· · · · · · ·
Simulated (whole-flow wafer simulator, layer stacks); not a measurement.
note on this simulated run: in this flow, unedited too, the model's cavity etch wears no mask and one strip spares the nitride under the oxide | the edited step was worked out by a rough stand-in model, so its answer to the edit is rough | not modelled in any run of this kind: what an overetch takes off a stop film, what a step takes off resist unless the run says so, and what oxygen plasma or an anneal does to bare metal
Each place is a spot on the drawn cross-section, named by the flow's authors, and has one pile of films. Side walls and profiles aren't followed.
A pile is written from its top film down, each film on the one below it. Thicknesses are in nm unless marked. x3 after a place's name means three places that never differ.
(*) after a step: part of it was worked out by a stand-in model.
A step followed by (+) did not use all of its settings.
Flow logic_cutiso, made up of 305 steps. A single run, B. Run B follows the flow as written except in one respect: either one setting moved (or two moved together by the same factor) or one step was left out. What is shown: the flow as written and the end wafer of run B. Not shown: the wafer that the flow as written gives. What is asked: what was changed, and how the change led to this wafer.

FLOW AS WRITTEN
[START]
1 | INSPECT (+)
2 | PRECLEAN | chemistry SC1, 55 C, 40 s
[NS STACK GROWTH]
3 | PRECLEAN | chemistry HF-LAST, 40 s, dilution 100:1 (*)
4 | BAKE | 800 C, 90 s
· · · · · · ·

Output every record exactly as written, with nothing dropped.

▶ **Worked solution**
Simulated (whole-flow wafer simulator, layer stacks); not a measurement.
note on this simulated run: in this flow, unedited too, the model's cavity etch wears no mask and one strip spares the nitride under the oxide | the edited step was worked out by a rough stand-in model, so its answer to the edit is rough | not modelled in any run of this kind: what an overetch takes off a stop film, what a step takes off resist unless the run says so, and what oxygen plasma or an anneal does to bare metal
Each place is a spot on the drawn cross-section, named by the flow's authors, and has one pile of films. Side walls and profiles aren't followed.
A pile is written from its top film down, each film on the one below it. Thicknesses are in nm unless marked. x3 after a place's name means three places that never differ.
(*) after a step: part of it was worked out by a stand-in model.
A step followed by (+) did not use all of its settings.
Flow logic_cutiso, made up of 305 steps. A single run, B. Run B follows the flow as written except in one respect: either one setting moved (or two moved together by the same factor) or one step was left out. What is shown: the flow as written and the end wafer of run B. Not shown: the wafer that the flow as written gives. What is asked: what was changed, and how the change led to this wafer.

FLOW AS WRITTEN
[START]
1 | INSPECT (+)
2 | PRECLEAN | chemistry SC1, 55 C, 40 s
[NS STACK GROWTH]
3 | PRECLEAN | chemistry HF-LAST, 40 s, dilution 100:1 (*)
4 | BAKE | 800 C, 90 s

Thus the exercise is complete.